As soon as the line containing "Struck lot and" appears in the material below, start returning lines exactly, and end with the line containing "Sound: wafers L302.2, L302.4, L302.5.".

*** Block opens ***
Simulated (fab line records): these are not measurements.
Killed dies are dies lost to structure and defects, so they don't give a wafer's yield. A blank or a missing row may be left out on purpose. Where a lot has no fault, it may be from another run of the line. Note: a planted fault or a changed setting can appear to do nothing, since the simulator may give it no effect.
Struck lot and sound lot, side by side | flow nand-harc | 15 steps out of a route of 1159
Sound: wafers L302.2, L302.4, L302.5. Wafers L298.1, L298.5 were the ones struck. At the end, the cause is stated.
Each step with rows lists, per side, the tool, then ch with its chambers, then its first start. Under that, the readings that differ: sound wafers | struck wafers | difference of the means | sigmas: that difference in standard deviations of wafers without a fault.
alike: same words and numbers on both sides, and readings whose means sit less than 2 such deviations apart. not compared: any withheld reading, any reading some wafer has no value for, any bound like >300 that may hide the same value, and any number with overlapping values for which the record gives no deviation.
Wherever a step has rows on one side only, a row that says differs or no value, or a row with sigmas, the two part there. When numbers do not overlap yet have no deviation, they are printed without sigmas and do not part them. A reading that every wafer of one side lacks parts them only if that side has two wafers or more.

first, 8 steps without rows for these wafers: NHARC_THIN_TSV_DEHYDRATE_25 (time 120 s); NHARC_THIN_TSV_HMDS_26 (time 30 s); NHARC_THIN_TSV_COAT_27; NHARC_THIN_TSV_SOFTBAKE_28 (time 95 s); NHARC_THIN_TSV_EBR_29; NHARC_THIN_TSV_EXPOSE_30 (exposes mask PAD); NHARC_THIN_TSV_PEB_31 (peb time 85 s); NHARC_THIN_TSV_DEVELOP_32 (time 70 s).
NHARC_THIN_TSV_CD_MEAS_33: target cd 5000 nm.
*** Block closes ***

- [Result]
Struck lot and sound lot, side by side | flow nand-harc | 15 steps out of a route of 1159
Sound: wafers L302.2, L302.4, L302.5. Wafers L298.1, L298.5 were the ones struck. At the end, the cause is stated.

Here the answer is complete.